Brief:
From the first line of the entries below, reproduce everything exactly through the line with "run 3C hour=40.7", and nothing more.

═════ Provided information

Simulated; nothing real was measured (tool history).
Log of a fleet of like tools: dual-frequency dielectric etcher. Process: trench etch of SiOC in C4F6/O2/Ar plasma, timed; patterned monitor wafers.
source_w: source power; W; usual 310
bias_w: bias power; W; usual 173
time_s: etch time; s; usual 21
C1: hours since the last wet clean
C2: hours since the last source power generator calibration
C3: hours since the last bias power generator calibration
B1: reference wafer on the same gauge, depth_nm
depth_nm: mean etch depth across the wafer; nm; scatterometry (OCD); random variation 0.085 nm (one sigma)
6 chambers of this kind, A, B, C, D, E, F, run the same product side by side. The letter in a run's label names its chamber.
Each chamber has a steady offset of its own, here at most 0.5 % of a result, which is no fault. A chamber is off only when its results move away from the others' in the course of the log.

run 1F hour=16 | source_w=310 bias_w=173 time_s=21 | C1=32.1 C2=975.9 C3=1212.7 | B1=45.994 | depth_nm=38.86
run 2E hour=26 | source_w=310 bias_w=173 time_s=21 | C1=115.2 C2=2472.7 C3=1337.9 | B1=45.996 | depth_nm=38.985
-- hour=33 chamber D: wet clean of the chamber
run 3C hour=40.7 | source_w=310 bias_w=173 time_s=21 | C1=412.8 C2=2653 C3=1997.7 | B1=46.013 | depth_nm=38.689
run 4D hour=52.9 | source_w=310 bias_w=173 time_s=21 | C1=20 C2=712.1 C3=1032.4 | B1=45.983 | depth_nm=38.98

══════════

Written solution:
Simulated; nothing real was measured (tool history).
Log of a fleet of like tools: dual-frequency dielectric etcher. Process: trench etch of SiOC in C4F6/O2/Ar plasma, timed; patterned monitor wafers.
source_w: source power; W; usual 310
bias_w: bias power; W; usual 173
time_s: etch time; s; usual 21
C1: hours since the last wet clean
C2: hours since the last source power generator calibration
C3: hours since the last bias power generator calibration
B1: reference wafer on the same gauge, depth_nm
depth_nm: mean etch depth across the wafer; nm; scatterometry (OCD); random variation 0.085 nm (one sigma)
6 chambers of this kind, A, B, C, D, E, F, run the same product side by side. The letter in a run's label names its chamber.
Each chamber has a steady offset of its own, here at most 0.5 % of a result, which is no fault. A chamber is off only when its results move away from the others' in the course of the log.

run 1F hour=16 | source_w=310 bias_w=173 time_s=21 | C1=32.1 C2=975.9 C3=1212.7 | B1=45.994 | depth_nm=38.86
run 2E hour=26 | source_w=310 bias_w=173 time_s=21 | C1=115.2 C2=2472.7 C3=1337.9 | B1=45.996 | depth_nm=38.985
-- hour=33 chamber D: wet clean of the chamber
run 3C hour=40.7 | source_w=310 bias_w=173 time_s=21 | C1=412.8 C2=2653 C3=1997.7 | B1=46.013 | depth_nm=38.689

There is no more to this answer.